> **STUDY MATERIAL**:
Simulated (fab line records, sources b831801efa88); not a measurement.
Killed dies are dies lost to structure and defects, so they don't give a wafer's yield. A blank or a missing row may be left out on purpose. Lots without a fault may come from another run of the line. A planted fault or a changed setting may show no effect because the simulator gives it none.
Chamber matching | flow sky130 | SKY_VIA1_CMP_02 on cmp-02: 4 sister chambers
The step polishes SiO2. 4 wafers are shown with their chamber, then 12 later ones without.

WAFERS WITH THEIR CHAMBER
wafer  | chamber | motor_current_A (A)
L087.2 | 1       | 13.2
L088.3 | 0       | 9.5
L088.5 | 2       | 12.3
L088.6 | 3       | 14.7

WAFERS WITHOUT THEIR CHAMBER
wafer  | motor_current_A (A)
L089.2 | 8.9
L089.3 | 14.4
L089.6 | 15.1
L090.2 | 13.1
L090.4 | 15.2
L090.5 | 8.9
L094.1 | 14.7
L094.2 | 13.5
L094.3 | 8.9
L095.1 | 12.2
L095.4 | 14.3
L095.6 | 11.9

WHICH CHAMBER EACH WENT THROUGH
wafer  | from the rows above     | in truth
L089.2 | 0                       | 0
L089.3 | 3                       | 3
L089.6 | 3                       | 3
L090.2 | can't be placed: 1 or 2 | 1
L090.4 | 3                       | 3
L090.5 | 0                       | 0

> **ACTION ITEM**:
Starting at the first line of the records above, please copy each line exactly until you reach the line containing "WAFERS WITHOUT THEIR CHAMBER". Include that line and stop there.

> **EXERCISE ANSWER**:
Simulated (fab line records, sources b831801efa88); not a measurement.
Killed dies are dies lost to structure and defects, so they don't give a wafer's yield. A blank or a missing row may be left out on purpose. Lots without a fault may come from another run of the line. A planted fault or a changed setting may show no effect because the simulator gives it none.
Chamber matching | flow sky130 | SKY_VIA1_CMP_02 on cmp-02: 4 sister chambers
The step polishes SiO2. 4 wafers are shown with their chamber, then 12 later ones without.

WAFERS WITH THEIR CHAMBER
wafer  | chamber | motor_current_A (A)
L087.2 | 1       | 13.2
L088.3 | 0       | 9.5
L088.5 | 2       | 12.3
L088.6 | 3       | 14.7

WAFERS WITHOUT THEIR CHAMBER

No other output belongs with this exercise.